--- Activity ---
Copy out again, unchanged, the listing below from the line that has "C1: hours of" through the line that has "run 27 hour=553.0".

--- Extracted material ---
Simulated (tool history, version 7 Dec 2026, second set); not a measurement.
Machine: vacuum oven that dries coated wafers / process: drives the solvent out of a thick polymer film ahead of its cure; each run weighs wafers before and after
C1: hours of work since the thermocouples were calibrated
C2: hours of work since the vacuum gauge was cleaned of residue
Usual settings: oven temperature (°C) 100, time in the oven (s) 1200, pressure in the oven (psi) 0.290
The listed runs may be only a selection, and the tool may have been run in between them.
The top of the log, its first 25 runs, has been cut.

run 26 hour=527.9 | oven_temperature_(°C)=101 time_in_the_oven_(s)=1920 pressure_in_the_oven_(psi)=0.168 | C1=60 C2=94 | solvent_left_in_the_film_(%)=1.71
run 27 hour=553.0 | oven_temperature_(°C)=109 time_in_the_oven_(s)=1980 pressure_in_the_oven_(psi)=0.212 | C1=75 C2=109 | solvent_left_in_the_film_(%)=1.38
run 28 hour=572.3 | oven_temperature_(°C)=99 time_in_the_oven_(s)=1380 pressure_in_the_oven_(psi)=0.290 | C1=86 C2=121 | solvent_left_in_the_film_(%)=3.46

--- Answer space ---
C1: hours of work since the thermocouples were calibrated
C2: hours of work since the vacuum gauge was cleaned of residue
Usual settings: oven temperature (°C) 100, time in the oven (s) 1200, pressure in the oven (psi) 0.290
The listed runs may be only a selection, and the tool may have been run in between them.
The top of the log, its first 25 runs, has been cut.

run 26 hour=527.9 | oven_temperature_(°C)=101 time_in_the_oven_(s)=1920 pressure_in_the_oven_(psi)=0.168 | C1=60 C2=94 | solvent_left_in_the_film_(%)=1.71
run 27 hour=553.0 | oven_temperature_(°C)=109 time_in_the_oven_(s)=1980 pressure_in_the_oven_(psi)=0.212 | C1=75 C2=109 | solvent_left_in_the_film_(%)=1.38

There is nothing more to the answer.